== STORED DATA
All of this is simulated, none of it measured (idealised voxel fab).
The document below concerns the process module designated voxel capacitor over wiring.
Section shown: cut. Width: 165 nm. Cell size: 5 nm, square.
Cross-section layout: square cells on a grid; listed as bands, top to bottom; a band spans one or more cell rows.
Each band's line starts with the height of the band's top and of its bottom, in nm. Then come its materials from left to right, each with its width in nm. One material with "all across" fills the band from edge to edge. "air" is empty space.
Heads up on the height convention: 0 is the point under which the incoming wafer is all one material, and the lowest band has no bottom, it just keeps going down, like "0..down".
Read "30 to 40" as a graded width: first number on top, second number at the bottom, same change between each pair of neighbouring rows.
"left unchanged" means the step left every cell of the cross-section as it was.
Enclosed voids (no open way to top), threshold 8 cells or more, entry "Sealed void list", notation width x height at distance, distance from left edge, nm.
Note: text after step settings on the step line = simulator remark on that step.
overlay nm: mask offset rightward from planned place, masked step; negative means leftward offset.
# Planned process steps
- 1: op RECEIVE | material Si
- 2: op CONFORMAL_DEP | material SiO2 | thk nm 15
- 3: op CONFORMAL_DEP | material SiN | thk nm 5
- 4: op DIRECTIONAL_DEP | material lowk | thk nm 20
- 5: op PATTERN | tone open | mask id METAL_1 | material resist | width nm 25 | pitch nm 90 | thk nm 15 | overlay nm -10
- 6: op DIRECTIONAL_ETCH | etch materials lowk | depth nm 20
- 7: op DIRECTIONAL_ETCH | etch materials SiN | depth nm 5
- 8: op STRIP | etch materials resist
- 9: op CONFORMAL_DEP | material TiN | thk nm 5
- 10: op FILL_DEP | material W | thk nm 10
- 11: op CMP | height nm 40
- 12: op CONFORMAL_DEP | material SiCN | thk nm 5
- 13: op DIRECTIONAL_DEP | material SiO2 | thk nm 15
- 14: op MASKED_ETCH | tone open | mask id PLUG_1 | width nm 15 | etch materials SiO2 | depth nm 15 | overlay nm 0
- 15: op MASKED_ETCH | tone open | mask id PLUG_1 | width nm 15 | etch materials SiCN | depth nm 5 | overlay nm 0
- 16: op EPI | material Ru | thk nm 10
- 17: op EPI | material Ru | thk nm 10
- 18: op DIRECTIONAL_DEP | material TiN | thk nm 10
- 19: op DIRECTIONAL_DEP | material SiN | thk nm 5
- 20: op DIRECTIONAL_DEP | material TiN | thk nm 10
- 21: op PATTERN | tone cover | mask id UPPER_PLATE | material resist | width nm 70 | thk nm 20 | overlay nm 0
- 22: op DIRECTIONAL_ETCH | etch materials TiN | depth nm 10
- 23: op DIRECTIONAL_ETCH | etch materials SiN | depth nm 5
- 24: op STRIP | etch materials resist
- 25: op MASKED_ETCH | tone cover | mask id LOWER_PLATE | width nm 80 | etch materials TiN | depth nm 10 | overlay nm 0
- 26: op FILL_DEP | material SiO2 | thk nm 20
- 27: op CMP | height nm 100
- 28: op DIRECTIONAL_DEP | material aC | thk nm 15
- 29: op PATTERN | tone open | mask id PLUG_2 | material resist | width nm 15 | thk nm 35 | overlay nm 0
====

▶ [REQUIREMENT]
Transcribe the records from their first line. Stop after the line with "Cross-section layout: square", including it.

▶ [ANSWER SPACE]
All of this is simulated, none of it measured (idealised voxel fab).
The document below concerns the process module designated voxel capacitor over wiring.
Section shown: cut. Width: 165 nm. Cell size: 5 nm, square.
Cross-section layout: square cells on a grid; listed as bands, top to bottom; a band spans one or more cell rows.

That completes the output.